▸ Exercise: Exactly as written, transcribe each line of the listing.

▸ Extracted entries:
○ ○ ○ ○ ○

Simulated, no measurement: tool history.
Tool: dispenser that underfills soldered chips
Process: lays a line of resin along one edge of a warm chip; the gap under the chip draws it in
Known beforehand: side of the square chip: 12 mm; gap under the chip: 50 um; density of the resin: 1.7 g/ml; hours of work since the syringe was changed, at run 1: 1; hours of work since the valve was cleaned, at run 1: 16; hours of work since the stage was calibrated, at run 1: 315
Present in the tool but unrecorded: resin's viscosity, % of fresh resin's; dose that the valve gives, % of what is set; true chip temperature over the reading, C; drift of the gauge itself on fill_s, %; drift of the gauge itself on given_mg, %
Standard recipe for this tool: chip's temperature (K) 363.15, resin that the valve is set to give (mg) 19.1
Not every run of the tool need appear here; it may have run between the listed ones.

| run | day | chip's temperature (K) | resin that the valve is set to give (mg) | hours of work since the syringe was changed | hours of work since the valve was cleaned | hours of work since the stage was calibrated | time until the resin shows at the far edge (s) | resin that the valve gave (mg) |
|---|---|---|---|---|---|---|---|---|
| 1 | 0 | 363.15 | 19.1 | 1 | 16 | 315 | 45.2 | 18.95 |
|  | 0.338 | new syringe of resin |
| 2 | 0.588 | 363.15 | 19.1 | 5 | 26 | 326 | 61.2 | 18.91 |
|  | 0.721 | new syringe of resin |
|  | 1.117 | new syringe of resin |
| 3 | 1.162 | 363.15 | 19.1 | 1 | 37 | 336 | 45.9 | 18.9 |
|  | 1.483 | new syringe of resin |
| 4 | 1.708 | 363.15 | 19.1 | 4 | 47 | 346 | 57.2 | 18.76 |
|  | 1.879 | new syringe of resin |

○ ○ ○ ○ ○

▸ Task output:
Simulated, no measurement: tool history.
Tool: dispenser that underfills soldered chips
Process: lays a line of resin along one edge of a warm chip; the gap under the chip draws it in
Known beforehand: side of the square chip: 12 mm; gap under the chip: 50 um; density of the resin: 1.7 g/ml; hours of work since the syringe was changed, at run 1: 1; hours of work since the valve was cleaned, at run 1: 16; hours of work since the stage was calibrated, at run 1: 315
Present in the tool but unrecorded: resin's viscosity, % of fresh resin's; dose that the valve gives, % of what is set; true chip temperature over the reading, C; drift of the gauge itself on fill_s, %; drift of the gauge itself on given_mg, %
Standard recipe for this tool: chip's temperature (K) 363.15, resin that the valve is set to give (mg) 19.1
Not every run of the tool need appear here; it may have run between the listed ones.

| run | day | chip's temperature (K) | resin that the valve is set to give (mg) | hours of work since the syringe was changed | hours of work since the valve was cleaned | hours of work since the stage was calibrated | time until the resin shows at the far edge (s) | resin that the valve gave (mg) |
|---|---|---|---|---|---|---|---|---|
| 1 | 0 | 363.15 | 19.1 | 1 | 16 | 315 | 45.2 | 18.95 |
|  | 0.338 | new syringe of resin |
| 2 | 0.588 | 363.15 | 19.1 | 5 | 26 | 326 | 61.2 | 18.91 |
|  | 0.721 | new syringe of resin |
|  | 1.117 | new syringe of resin |
| 3 | 1.162 | 363.15 | 19.1 | 1 | 37 | 336 | 45.9 | 18.9 |
|  | 1.483 | new syringe of resin |
| 4 | 1.708 | 363.15 | 19.1 | 4 | 47 | 346 | 57.2 | 18.76 |
|  | 1.879 | new syringe of resin |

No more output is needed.